Set down a word-for-word copy of the data below, limited to the lines from the first through the line with "chamber | heater power w (W)".

(Beginning of Extracted data)

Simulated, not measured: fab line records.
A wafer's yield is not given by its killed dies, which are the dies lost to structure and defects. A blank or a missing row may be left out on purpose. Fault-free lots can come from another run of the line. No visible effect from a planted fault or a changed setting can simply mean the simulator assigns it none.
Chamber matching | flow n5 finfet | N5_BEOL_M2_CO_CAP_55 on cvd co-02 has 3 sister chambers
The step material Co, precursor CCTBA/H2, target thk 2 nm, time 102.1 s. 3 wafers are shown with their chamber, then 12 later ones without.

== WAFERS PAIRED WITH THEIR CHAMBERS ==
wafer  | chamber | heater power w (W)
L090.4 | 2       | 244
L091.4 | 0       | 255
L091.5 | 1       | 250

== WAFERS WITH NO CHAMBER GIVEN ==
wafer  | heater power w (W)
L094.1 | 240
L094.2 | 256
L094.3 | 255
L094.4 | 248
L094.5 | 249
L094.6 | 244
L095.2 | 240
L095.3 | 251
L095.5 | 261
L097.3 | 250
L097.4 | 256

(End of Extracted data)

Your solution
Simulated, not measured: fab line records.
A wafer's yield is not given by its killed dies, which are the dies lost to structure and defects. A blank or a missing row may be left out on purpose. Fault-free lots can come from another run of the line. No visible effect from a planted fault or a changed setting can simply mean the simulator assigns it none.
Chamber matching | flow n5 finfet | N5_BEOL_M2_CO_CAP_55 on cvd co-02 has 3 sister chambers
The step material Co, precursor CCTBA/H2, target thk 2 nm, time 102.1 s. 3 wafers are shown with their chamber, then 12 later ones without.

== WAFERS PAIRED WITH THEIR CHAMBERS ==
wafer  | chamber | heater power w (W)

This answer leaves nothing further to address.